_Activity_
Without changing anything, reproduce every record below.

--- START ---

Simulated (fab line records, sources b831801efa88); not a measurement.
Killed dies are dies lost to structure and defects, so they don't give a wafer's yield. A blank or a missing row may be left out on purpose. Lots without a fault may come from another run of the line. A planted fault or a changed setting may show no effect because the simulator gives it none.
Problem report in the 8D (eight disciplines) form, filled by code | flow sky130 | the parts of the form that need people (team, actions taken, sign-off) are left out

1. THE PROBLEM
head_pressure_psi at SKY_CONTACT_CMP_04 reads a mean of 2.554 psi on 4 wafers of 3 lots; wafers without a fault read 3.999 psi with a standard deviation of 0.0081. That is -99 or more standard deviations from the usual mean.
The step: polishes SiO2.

--- END ---

_Your response_
Simulated (fab line records, sources b831801efa88); not a measurement.
Killed dies are dies lost to structure and defects, so they don't give a wafer's yield. A blank or a missing row may be left out on purpose. Lots without a fault may come from another run of the line. A planted fault or a changed setting may show no effect because the simulator gives it none.
Problem report in the 8D (eight disciplines) form, filled by code | flow sky130 | the parts of the form that need people (team, actions taken, sign-off) are left out

1. THE PROBLEM
head_pressure_psi at SKY_CONTACT_CMP_04 reads a mean of 2.554 psi on 4 wafers of 3 lots; wafers without a fault read 3.999 psi with a standard deviation of 0.0081. That is -99 or more standard deviations from the usual mean.
The step: polishes SiO2.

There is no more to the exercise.